▶ [Given entries]
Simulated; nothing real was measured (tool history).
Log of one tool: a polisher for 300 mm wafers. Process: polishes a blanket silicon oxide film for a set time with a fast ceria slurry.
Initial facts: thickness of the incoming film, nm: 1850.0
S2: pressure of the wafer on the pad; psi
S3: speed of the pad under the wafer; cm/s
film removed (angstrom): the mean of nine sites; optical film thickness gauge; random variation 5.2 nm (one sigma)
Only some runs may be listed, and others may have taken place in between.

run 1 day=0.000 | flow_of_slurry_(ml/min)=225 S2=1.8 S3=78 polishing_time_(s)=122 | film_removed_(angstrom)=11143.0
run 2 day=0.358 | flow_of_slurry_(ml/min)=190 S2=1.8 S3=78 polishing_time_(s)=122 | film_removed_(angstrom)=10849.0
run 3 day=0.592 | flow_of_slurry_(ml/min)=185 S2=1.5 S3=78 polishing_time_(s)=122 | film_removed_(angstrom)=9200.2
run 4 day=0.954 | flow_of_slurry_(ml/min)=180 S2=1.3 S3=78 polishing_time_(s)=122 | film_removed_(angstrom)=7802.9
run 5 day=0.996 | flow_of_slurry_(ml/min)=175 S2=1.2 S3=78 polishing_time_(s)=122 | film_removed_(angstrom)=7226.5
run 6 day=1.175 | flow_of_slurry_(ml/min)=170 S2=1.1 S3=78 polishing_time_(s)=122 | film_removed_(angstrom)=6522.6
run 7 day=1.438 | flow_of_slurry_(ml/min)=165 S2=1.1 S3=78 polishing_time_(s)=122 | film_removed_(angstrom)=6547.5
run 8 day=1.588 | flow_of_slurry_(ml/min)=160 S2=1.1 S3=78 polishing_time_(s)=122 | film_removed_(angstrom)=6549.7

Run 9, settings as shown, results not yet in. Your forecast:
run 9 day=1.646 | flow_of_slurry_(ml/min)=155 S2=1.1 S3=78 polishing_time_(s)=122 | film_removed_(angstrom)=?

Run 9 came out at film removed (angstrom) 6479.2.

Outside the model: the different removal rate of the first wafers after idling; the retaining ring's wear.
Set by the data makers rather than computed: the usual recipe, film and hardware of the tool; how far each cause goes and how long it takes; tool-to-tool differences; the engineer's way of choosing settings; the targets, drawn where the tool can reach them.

▶ [Task item] Please copy, word for word, every line from the first line of the records through the line containing "run 4 day=0.954", with both of those lines included and nothing else.

▶ [Solution]
Simulated; nothing real was measured (tool history).
Log of one tool: a polisher for 300 mm wafers. Process: polishes a blanket silicon oxide film for a set time with a fast ceria slurry.
Initial facts: thickness of the incoming film, nm: 1850.0
S2: pressure of the wafer on the pad; psi
S3: speed of the pad under the wafer; cm/s
film removed (angstrom): the mean of nine sites; optical film thickness gauge; random variation 5.2 nm (one sigma)
Only some runs may be listed, and others may have taken place in between.

run 1 day=0.000 | flow_of_slurry_(ml/min)=225 S2=1.8 S3=78 polishing_time_(s)=122 | film_removed_(angstrom)=11143.0
run 2 day=0.358 | flow_of_slurry_(ml/min)=190 S2=1.8 S3=78 polishing_time_(s)=122 | film_removed_(angstrom)=10849.0
run 3 day=0.592 | flow_of_slurry_(ml/min)=185 S2=1.5 S3=78 polishing_time_(s)=122 | film_removed_(angstrom)=9200.2
run 4 day=0.954 | flow_of_slurry_(ml/min)=180 S2=1.3 S3=78 polishing_time_(s)=122 | film_removed_(angstrom)=7802.9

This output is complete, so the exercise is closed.